Action item
From the first line to the last, write out the records below exactly as they appear.

Stored data
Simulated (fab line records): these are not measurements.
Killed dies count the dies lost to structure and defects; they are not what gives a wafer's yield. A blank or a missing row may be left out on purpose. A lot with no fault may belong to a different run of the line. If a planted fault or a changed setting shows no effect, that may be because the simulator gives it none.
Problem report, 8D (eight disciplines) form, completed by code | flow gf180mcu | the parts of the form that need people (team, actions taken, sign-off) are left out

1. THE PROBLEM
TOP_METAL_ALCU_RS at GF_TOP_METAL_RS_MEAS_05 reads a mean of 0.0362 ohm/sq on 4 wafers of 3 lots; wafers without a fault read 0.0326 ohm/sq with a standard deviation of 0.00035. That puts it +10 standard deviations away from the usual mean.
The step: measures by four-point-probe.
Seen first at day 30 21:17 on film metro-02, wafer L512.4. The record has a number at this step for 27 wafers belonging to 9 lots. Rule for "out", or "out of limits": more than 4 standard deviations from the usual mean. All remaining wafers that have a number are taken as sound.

Task response
Simulated (fab line records): these are not measurements.
Killed dies count the dies lost to structure and defects; they are not what gives a wafer's yield. A blank or a missing row may be left out on purpose. A lot with no fault may belong to a different run of the line. If a planted fault or a changed setting shows no effect, that may be because the simulator gives it none.
Problem report, 8D (eight disciplines) form, completed by code | flow gf180mcu | the parts of the form that need people (team, actions taken, sign-off) are left out

1. THE PROBLEM
TOP_METAL_ALCU_RS at GF_TOP_METAL_RS_MEAS_05 reads a mean of 0.0362 ohm/sq on 4 wafers of 3 lots; wafers without a fault read 0.0326 ohm/sq with a standard deviation of 0.00035. That puts it +10 standard deviations away from the usual mean.
The step: measures by four-point-probe.
Seen first at day 30 21:17 on film metro-02, wafer L512.4. The record has a number at this step for 27 wafers belonging to 9 lots. Rule for "out", or "out of limits": more than 4 standard deviations from the usual mean. All remaining wafers that have a number are taken as sound.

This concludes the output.